────

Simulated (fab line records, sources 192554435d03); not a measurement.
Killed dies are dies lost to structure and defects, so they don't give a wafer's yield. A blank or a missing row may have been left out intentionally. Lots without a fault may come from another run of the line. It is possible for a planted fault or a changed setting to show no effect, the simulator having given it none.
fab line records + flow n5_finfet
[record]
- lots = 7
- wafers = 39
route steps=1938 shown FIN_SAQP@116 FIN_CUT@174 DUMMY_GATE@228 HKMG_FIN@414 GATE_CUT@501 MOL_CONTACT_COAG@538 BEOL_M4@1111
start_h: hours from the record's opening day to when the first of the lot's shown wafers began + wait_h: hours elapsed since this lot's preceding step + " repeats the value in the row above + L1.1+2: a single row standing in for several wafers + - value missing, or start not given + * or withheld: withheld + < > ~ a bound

────

ASSIGNED TASK: In the listing above, find the line with "Killed dies are" and the line with "route steps=1938 shown"; set down exactly those two lines and every line between them, nothing more.

ANSWER SECTION:
Killed dies are dies lost to structure and defects, so they don't give a wafer's yield. A blank or a missing row may have been left out intentionally. Lots without a fault may come from another run of the line. It is possible for a planted fault or a changed setting to show no effect, the simulator having given it none.
fab line records + flow n5_finfet
[record]
- lots = 7
- wafers = 39
route steps=1938 shown FIN_SAQP@116 FIN_CUT@174 DUMMY_GATE@228 HKMG_FIN@414 GATE_CUT@501 MOL_CONTACT_COAG@538 BEOL_M4@1111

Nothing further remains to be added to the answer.